## Brief
Return the records exactly as they are.

*** Dataset excerpts Section Begins ***

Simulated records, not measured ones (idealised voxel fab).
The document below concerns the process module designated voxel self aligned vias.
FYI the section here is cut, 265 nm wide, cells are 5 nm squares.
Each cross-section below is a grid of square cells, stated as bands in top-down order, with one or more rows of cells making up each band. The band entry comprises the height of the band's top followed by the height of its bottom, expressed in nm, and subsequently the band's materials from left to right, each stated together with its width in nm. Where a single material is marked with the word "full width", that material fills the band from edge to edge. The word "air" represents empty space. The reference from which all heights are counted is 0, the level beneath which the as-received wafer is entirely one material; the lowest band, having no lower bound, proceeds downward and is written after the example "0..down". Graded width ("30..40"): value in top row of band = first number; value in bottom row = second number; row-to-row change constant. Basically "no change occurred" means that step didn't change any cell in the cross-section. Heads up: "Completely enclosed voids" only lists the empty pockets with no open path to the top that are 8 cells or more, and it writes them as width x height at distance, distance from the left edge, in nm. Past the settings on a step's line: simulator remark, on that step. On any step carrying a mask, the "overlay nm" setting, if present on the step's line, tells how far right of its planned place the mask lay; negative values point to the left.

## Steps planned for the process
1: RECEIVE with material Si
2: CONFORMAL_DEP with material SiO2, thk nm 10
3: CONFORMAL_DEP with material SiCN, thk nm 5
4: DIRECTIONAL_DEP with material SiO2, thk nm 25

*** Dataset excerpts Section Ends ***

## Exercise result
Simulated records, not measured ones (idealised voxel fab).
The document below concerns the process module designated voxel self aligned vias.
FYI the section here is cut, 265 nm wide, cells are 5 nm squares.
Each cross-section below is a grid of square cells, stated as bands in top-down order, with one or more rows of cells making up each band. The band entry comprises the height of the band's top followed by the height of its bottom, expressed in nm, and subsequently the band's materials from left to right, each stated together with its width in nm. Where a single material is marked with the word "full width", that material fills the band from edge to edge. The word "air" represents empty space. The reference from which all heights are counted is 0, the level beneath which the as-received wafer is entirely one material; the lowest band, having no lower bound, proceeds downward and is written after the example "0..down". Graded width ("30..40"): value in top row of band = first number; value in bottom row = second number; row-to-row change constant. Basically "no change occurred" means that step didn't change any cell in the cross-section. Heads up: "Completely enclosed voids" only lists the empty pockets with no open path to the top that are 8 cells or more, and it writes them as width x height at distance, distance from the left edge, in nm. Past the settings on a step's line: simulator remark, on that step. On any step carrying a mask, the "overlay nm" setting, if present on the step's line, tells how far right of its planned place the mask lay; negative values point to the left.

## Steps planned for the process
1: RECEIVE with material Si
2: CONFORMAL_DEP with material SiO2, thk nm 10
3: CONFORMAL_DEP with material SiCN, thk nm 5
4: DIRECTIONAL_DEP with material SiO2, thk nm 25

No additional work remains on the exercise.